WORK ITEM -
Write out the data exactly from its first line onward, ending with the line in which "cross-section cut | 285 nm wide | cells 5 nm" appears.

[DATA EXCERPTS]

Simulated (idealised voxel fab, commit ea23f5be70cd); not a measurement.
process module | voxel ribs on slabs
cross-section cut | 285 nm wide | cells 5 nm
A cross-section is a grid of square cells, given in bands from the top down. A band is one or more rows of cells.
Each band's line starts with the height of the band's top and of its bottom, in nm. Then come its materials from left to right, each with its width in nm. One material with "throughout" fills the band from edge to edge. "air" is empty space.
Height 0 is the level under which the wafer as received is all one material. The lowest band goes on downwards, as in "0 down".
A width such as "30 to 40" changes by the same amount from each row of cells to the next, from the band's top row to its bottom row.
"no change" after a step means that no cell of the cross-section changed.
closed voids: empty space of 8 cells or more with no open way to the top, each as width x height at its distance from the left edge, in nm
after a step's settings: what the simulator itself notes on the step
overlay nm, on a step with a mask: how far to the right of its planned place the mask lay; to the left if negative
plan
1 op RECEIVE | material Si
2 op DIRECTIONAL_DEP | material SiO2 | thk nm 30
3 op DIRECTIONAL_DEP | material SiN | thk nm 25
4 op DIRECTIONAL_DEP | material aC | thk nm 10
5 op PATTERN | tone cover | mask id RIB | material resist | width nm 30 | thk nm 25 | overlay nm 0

[/DATA EXCERPTS]

WRITTEN ANSWER -
Simulated (idealised voxel fab, commit ea23f5be70cd); not a measurement.
process module | voxel ribs on slabs
cross-section cut | 285 nm wide | cells 5 nm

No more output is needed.